→ DATASET EXCERPTS
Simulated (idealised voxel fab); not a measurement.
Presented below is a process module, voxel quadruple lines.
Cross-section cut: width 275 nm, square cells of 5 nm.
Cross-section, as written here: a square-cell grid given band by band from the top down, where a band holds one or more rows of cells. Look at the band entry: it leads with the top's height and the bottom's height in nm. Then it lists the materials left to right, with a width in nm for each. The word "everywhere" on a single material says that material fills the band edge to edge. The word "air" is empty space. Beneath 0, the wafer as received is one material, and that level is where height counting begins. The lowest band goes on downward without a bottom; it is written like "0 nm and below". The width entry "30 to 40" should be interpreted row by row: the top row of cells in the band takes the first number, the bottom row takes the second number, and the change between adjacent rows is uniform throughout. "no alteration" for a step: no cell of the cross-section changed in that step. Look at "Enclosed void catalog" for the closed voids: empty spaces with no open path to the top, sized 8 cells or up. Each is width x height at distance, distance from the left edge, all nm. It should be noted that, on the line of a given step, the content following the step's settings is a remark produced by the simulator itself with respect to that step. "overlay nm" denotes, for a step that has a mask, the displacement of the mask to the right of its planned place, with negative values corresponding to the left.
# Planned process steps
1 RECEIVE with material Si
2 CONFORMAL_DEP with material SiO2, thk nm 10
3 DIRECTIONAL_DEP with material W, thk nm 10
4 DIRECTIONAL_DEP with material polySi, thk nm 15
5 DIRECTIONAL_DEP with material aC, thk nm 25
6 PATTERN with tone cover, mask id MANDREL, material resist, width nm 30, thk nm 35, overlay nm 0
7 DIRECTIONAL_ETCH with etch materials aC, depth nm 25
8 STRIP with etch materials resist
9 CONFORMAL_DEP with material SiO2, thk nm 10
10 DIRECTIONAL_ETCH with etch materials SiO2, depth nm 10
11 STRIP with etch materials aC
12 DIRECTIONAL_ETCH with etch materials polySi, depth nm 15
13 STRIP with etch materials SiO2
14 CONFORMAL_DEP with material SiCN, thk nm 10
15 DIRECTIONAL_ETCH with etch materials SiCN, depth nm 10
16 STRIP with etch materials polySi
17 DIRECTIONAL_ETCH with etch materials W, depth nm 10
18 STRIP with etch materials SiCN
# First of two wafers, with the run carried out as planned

→ WORK INSTRUCTION
Exact reproduction is required. Give the lines of the data from its first line through the line containing "Cross-section cut: width", and no others.

→ REPLY
Simulated (idealised voxel fab); not a measurement.
Presented below is a process module, voxel quadruple lines.
Cross-section cut: width 275 nm, square cells of 5 nm.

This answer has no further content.